### ASSIGNED TASK
For the data below, give again exactly the lines from the one containing "2. Find the feature concerned." through the one containing "Authors: We have added the map below.", both ends included, and no others.

### INFORMATION SUPPLIED
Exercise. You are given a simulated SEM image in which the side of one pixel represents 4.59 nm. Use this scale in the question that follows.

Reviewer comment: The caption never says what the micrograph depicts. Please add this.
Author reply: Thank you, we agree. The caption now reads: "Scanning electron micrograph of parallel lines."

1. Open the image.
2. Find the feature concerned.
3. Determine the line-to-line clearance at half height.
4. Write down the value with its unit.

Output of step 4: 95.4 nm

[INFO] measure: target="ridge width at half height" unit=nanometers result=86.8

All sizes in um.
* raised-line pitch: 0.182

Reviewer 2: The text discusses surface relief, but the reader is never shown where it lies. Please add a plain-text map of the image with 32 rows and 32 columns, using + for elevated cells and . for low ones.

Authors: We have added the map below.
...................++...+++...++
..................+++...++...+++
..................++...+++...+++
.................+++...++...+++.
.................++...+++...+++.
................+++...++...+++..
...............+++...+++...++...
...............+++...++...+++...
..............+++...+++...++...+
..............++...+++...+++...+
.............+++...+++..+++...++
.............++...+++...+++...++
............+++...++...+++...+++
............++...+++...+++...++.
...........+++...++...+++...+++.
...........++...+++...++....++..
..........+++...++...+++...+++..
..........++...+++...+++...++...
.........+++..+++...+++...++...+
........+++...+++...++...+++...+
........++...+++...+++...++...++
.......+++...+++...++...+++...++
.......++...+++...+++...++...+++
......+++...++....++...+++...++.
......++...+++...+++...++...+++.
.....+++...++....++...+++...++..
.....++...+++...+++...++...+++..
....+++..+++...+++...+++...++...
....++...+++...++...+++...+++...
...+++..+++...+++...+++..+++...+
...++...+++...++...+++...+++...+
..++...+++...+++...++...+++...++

### TASK OUTPUT
2. Find the feature concerned.
3. Determine the line-to-line clearance at half height.
4. Write down the value with its unit.

Output of step 4: 95.4 nm

[INFO] measure: target="ridge width at half height" unit=nanometers result=86.8

All sizes in um.
* raised-line pitch: 0.182

Reviewer 2: The text discusses surface relief, but the reader is never shown where it lies. Please add a plain-text map of the image with 32 rows and 32 columns, using + for elevated cells and . for low ones.

Authors: We have added the map below.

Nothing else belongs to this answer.